__Work order__
A word-for-word repeat of all the data is the goal.

::: Data to examine
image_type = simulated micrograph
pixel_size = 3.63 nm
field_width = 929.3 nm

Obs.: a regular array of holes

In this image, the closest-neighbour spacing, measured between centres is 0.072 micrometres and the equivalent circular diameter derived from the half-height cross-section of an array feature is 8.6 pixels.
::::::

__Reply__
image_type = simulated micrograph
pixel_size = 3.63 nm
field_width = 929.3 nm

Obs.: a regular array of holes

In this image, the closest-neighbour spacing, measured between centres is 0.072 micrometres and the equivalent circular diameter derived from the half-height cross-section of an array feature is 8.6 pixels.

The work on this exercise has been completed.